**Assignment**
Needed from the data below: every line from the one with "(*) after a" up to and including the one with "(+) following a", repeated exactly and with nothing else.

**Dataset records**
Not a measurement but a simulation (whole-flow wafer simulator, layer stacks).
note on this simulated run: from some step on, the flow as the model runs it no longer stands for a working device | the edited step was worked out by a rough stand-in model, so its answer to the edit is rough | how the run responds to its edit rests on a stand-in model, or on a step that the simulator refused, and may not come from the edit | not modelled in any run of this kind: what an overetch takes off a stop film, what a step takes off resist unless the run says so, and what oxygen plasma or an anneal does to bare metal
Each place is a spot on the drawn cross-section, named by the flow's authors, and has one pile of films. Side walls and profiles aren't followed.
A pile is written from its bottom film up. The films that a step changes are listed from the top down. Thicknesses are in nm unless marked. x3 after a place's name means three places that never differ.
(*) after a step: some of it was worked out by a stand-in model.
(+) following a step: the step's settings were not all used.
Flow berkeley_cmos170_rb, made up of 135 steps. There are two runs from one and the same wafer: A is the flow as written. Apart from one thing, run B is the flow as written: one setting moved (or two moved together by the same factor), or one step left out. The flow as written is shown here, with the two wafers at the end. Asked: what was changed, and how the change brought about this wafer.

**Answer section**
(*) after a step: some of it was worked out by a stand-in model.
(+) following a step: the step's settings were not all used.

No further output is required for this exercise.